WORK ORDER:
Nothing outside the range is wanted. Repeat exactly the lines below from the one with "bias_w: bias power; W; usual 227" through the one with "4 chambers of".

GIVEN ENTRIES:
⟨
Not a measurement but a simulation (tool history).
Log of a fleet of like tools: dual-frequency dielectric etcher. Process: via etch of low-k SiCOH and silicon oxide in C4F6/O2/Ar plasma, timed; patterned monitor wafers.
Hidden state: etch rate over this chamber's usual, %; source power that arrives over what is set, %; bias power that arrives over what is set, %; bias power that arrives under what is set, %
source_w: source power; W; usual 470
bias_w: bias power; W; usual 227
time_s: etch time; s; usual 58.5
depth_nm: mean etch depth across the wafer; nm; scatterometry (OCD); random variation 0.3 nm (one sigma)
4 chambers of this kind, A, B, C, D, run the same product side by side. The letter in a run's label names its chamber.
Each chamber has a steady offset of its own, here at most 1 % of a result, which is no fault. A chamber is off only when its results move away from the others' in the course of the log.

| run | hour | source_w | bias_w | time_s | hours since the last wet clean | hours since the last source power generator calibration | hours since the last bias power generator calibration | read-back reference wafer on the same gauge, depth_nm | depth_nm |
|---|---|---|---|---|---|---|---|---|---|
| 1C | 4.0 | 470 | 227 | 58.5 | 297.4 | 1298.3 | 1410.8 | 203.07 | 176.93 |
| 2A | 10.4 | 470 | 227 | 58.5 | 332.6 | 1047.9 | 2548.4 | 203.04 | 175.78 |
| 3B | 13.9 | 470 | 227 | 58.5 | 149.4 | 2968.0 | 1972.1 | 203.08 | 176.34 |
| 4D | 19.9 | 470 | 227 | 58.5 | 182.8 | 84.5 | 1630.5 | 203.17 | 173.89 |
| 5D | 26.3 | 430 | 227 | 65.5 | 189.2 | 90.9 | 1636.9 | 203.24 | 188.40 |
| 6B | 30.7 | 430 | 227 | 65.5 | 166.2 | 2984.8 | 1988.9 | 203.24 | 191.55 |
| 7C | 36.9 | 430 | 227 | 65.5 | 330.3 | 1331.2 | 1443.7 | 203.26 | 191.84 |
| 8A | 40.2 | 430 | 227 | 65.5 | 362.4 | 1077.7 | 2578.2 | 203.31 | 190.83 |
⟩

TASK ANSWER:
bias_w: bias power; W; usual 227
time_s: etch time; s; usual 58.5
depth_nm: mean etch depth across the wafer; nm; scatterometry (OCD); random variation 0.3 nm (one sigma)
4 chambers of this kind, A, B, C, D, run the same product side by side. The letter in a run's label names its chamber.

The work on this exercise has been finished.